Action item |
Please print every record that follows, keeping each one exactly as it is.

Entries shown Block Start

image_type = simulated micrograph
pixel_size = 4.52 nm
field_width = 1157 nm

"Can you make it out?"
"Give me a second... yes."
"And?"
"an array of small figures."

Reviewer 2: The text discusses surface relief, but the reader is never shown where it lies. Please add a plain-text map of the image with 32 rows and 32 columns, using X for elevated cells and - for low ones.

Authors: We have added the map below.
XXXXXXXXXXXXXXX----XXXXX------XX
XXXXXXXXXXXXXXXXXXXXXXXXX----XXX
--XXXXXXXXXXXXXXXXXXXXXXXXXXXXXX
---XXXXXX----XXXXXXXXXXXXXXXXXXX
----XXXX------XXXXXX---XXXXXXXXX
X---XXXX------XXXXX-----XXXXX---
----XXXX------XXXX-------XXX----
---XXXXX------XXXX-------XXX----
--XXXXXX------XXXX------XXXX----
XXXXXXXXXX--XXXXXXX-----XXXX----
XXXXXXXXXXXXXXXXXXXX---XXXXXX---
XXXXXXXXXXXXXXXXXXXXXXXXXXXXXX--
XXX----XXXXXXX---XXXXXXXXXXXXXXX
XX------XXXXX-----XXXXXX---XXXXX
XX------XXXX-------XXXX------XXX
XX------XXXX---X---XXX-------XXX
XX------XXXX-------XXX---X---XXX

Entries shown Block End

Your response |
image_type = simulated micrograph
pixel_size = 4.52 nm
field_width = 1157 nm

"Can you make it out?"
"Give me a second... yes."
"And?"
"an array of small figures."

Reviewer 2: The text discusses surface relief, but the reader is never shown where it lies. Please add a plain-text map of the image with 32 rows and 32 columns, using X for elevated cells and - for low ones.

Authors: We have added the map below.
XXXXXXXXXXXXXXX----XXXXX------XX
XXXXXXXXXXXXXXXXXXXXXXXXX----XXX
--XXXXXXXXXXXXXXXXXXXXXXXXXXXXXX
---XXXXXX----XXXXXXXXXXXXXXXXXXX
----XXXX------XXXXXX---XXXXXXXXX
X---XXXX------XXXXX-----XXXXX---
----XXXX------XXXX-------XXX----
---XXXXX------XXXX-------XXX----
--XXXXXX------XXXX------XXXX----
XXXXXXXXXX--XXXXXXX-----XXXX----
XXXXXXXXXXXXXXXXXXXX---XXXXXX---
XXXXXXXXXXXXXXXXXXXXXXXXXXXXXX--
XXX----XXXXXXX---XXXXXXXXXXXXXXX
XX------XXXXX-----XXXXXX---XXXXX
XX------XXXX-------XXXX------XXX
XX------XXXX---X---XXX-------XXX
XX------XXXX-------XXX---X---XXX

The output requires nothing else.